- _Information shown_:
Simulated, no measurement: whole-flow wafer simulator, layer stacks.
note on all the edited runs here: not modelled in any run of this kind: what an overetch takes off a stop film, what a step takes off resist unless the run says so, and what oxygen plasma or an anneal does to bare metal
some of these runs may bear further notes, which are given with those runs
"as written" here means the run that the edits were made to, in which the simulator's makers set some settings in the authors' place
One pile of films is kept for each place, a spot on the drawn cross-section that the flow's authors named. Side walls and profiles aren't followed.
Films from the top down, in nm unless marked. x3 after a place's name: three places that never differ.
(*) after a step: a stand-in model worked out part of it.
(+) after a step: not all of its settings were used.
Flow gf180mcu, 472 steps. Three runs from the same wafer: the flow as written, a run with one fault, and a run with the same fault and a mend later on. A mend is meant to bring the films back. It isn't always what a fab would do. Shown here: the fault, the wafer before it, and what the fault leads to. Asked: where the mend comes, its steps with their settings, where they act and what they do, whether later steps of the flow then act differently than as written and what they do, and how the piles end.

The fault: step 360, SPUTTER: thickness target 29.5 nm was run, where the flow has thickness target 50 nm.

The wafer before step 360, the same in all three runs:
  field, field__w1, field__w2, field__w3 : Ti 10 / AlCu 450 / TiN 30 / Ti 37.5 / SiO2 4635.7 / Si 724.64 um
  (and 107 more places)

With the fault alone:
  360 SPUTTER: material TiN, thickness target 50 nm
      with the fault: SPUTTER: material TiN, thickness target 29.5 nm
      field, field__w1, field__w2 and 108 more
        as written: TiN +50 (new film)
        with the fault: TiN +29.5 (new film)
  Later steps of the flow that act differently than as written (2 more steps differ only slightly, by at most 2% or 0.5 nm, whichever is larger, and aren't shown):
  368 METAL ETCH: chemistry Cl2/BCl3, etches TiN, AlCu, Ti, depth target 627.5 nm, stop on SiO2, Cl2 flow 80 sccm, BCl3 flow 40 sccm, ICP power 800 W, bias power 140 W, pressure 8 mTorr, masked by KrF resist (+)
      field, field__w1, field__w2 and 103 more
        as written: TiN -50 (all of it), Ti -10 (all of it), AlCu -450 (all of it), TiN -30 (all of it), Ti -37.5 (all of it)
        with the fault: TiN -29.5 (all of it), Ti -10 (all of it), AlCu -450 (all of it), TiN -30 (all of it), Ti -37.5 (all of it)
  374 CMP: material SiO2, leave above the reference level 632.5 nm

- _Assignment_:
In the listing above, find the line with "as written: TiN -50" and the line with "with the fault: TiN -29.5", then print exactly those two lines and every line between them, and nothing more.

- _Exercise result_:
        as written: TiN -50 (all of it), Ti -10 (all of it), AlCu -450 (all of it), TiN -30 (all of it), Ti -37.5 (all of it)
        with the fault: TiN -29.5 (all of it), Ti -10 (all of it), AlCu -450 (all of it), TiN -30 (all of it), Ti -37.5 (all of it)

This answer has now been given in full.